Excerpted records ->
────

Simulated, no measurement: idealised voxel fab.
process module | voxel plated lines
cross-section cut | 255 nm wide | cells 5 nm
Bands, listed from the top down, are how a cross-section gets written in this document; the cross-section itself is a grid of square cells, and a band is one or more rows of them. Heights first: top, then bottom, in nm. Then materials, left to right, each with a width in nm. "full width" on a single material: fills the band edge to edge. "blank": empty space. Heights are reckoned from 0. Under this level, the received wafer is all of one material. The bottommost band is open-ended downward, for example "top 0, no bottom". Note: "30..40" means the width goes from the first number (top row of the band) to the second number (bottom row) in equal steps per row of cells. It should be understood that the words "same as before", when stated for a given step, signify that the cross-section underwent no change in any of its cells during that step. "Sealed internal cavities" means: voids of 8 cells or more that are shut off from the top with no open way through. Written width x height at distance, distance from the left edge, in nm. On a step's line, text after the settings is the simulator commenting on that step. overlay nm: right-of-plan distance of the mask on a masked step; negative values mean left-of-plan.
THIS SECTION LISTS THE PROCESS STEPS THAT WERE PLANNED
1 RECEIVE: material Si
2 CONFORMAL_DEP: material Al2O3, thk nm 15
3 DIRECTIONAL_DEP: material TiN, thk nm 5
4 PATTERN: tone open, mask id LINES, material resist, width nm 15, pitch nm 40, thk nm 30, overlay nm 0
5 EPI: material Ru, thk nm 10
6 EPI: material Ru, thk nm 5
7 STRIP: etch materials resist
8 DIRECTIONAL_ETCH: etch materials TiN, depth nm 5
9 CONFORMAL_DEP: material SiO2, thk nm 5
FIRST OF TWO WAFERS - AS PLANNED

────

Activity ->
Each line from the start of the records through the line holding "cross-section cut | 255 nm wide | cells 5 nm" must be returned exactly; nothing else belongs in the answer.

Response area ->
Simulated, no measurement: idealised voxel fab.
process module | voxel plated lines
cross-section cut | 255 nm wide | cells 5 nm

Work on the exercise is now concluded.